● **ASSIGNMENT**
Copy out the records again. Change nothing.

● **DATA EXTRACT**
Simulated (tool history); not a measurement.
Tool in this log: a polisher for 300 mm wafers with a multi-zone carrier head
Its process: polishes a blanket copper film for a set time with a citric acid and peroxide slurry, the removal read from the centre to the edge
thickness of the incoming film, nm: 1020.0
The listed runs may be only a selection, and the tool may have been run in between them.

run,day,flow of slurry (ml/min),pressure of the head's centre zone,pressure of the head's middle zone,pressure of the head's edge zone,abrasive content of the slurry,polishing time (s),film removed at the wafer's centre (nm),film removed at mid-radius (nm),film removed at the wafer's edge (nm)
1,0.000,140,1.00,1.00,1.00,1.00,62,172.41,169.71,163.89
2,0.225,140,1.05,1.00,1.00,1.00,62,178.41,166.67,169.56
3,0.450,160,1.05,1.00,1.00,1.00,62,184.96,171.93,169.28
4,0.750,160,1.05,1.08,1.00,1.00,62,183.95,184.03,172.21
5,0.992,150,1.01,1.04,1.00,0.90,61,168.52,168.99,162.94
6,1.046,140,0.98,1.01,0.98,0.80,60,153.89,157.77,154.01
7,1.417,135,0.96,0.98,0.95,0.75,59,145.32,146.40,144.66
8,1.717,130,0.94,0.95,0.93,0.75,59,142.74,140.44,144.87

● **EXERCISE RESPONSE**
Simulated (tool history); not a measurement.
Tool in this log: a polisher for 300 mm wafers with a multi-zone carrier head
Its process: polishes a blanket copper film for a set time with a citric acid and peroxide slurry, the removal read from the centre to the edge
thickness of the incoming film, nm: 1020.0
The listed runs may be only a selection, and the tool may have been run in between them.

run,day,flow of slurry (ml/min),pressure of the head's centre zone,pressure of the head's middle zone,pressure of the head's edge zone,abrasive content of the slurry,polishing time (s),film removed at the wafer's centre (nm),film removed at mid-radius (nm),film removed at the wafer's edge (nm)
1,0.000,140,1.00,1.00,1.00,1.00,62,172.41,169.71,163.89
2,0.225,140,1.05,1.00,1.00,1.00,62,178.41,166.67,169.56
3,0.450,160,1.05,1.00,1.00,1.00,62,184.96,171.93,169.28
4,0.750,160,1.05,1.08,1.00,1.00,62,183.95,184.03,172.21
5,0.992,150,1.01,1.04,1.00,0.90,61,168.52,168.99,162.94
6,1.046,140,0.98,1.01,0.98,0.80,60,153.89,157.77,154.01
7,1.417,135,0.96,0.98,0.95,0.75,59,145.32,146.40,144.66
8,1.717,130,0.94,0.95,0.93,0.75,59,142.74,140.44,144.87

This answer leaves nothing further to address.